Start of INFORMATION SUPPLIED
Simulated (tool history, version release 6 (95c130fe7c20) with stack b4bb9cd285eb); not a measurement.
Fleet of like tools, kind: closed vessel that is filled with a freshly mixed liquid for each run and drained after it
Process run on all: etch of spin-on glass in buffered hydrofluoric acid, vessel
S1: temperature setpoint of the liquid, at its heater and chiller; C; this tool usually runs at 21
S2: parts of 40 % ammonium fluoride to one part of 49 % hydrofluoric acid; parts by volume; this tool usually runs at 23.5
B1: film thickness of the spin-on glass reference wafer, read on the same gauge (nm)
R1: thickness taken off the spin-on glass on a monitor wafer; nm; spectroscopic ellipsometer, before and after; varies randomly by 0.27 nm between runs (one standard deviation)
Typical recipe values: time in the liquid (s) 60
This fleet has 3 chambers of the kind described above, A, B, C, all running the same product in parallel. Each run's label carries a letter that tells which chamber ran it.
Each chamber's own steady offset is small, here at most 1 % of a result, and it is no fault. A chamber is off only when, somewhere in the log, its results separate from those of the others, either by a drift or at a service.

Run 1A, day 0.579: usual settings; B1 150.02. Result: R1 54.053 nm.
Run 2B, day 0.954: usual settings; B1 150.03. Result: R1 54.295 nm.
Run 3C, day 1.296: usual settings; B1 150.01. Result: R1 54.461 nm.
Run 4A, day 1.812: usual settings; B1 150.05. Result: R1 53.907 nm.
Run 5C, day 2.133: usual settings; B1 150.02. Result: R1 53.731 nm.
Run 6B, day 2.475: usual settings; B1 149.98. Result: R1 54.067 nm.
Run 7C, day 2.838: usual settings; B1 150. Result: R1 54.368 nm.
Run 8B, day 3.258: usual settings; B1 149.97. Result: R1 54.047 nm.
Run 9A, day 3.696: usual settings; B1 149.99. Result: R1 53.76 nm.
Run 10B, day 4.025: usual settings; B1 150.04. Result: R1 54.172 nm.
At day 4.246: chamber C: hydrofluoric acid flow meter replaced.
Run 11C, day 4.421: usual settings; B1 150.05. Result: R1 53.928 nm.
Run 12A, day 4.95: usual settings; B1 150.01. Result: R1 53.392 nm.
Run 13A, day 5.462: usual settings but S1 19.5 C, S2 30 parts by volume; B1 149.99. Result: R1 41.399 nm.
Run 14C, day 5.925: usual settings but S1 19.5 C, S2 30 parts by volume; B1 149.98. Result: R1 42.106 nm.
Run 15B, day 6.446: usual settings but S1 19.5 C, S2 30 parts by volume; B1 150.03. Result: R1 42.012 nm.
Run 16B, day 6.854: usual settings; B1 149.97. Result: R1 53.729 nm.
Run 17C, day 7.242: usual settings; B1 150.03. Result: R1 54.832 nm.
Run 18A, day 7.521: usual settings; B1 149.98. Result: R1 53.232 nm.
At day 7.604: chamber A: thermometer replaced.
End of INFORMATION SUPPLIED

## [WORK TASK]
Go back to the start of the listing above. Reproduce each line exactly, ending with the line that contains "Fleet of like".

## [ANSWER AREA]
Simulated (tool history, version release 6 (95c130fe7c20) with stack b4bb9cd285eb); not a measurement.
Fleet of like tools, kind: closed vessel that is filled with a freshly mixed liquid for each run and drained after it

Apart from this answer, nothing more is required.